TASK ITEM:
Your output should be the lines of the entries below, exactly, from the first one through the line that holds "177 | CLEAN | chemistry SPM, 120 C, 600 s (*)".

DATA TO EXAMINE:
- - -
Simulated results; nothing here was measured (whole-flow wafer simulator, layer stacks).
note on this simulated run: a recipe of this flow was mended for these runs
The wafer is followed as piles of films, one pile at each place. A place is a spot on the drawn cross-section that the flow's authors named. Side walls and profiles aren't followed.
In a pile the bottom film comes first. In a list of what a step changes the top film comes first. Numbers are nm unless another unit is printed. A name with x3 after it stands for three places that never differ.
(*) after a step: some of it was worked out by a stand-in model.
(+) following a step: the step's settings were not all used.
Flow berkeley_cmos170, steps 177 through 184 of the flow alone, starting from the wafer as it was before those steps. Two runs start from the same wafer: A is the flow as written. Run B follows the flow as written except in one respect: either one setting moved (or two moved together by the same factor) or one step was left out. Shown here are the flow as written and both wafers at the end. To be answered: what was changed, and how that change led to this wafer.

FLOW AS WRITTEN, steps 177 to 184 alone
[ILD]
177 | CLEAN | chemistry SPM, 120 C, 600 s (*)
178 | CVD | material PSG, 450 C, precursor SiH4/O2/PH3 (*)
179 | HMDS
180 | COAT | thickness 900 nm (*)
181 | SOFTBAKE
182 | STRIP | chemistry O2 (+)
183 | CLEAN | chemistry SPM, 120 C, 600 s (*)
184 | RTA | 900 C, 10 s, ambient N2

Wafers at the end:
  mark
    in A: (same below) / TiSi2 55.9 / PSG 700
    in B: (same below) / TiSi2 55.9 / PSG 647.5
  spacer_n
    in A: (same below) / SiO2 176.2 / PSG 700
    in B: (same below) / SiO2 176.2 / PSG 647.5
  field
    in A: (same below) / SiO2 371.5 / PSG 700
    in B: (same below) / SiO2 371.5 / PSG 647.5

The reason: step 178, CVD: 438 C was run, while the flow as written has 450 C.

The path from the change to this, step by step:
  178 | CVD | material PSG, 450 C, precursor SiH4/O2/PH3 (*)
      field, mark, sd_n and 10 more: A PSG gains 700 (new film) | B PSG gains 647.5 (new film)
- - -

PROBLEM SOLUTION:
Simulated results; nothing here was measured (whole-flow wafer simulator, layer stacks).
note on this simulated run: a recipe of this flow was mended for these runs
The wafer is followed as piles of films, one pile at each place. A place is a spot on the drawn cross-section that the flow's authors named. Side walls and profiles aren't followed.
In a pile the bottom film comes first. In a list of what a step changes the top film comes first. Numbers are nm unless another unit is printed. A name with x3 after it stands for three places that never differ.
(*) after a step: some of it was worked out by a stand-in model.
(+) following a step: the step's settings were not all used.
Flow berkeley_cmos170, steps 177 through 184 of the flow alone, starting from the wafer as it was before those steps. Two runs start from the same wafer: A is the flow as written. Run B follows the flow as written except in one respect: either one setting moved (or two moved together by the same factor) or one step was left out. Shown here are the flow as written and both wafers at the end. To be answered: what was changed, and how that change led to this wafer.

FLOW AS WRITTEN, steps 177 to 184 alone
[ILD]
177 | CLEAN | chemistry SPM, 120 C, 600 s (*)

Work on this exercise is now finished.